- **Work task**: Transcribe the listing below only from the line with "fab line records -- flow n5_finfet" up to and including the line with "route steps=1938 shown".

- **Recorded data**:
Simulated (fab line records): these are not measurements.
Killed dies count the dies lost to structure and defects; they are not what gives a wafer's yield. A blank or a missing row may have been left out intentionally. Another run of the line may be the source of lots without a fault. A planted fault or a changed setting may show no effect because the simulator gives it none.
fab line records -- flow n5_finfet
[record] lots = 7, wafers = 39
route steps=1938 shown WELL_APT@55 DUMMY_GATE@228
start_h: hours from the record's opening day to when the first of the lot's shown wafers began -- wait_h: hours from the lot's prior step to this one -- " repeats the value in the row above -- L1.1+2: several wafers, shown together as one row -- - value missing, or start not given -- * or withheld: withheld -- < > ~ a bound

- **Your response**:
fab line records -- flow n5_finfet
[record] lots = 7, wafers = 39
route steps=1938 shown WELL_APT@55 DUMMY_GATE@228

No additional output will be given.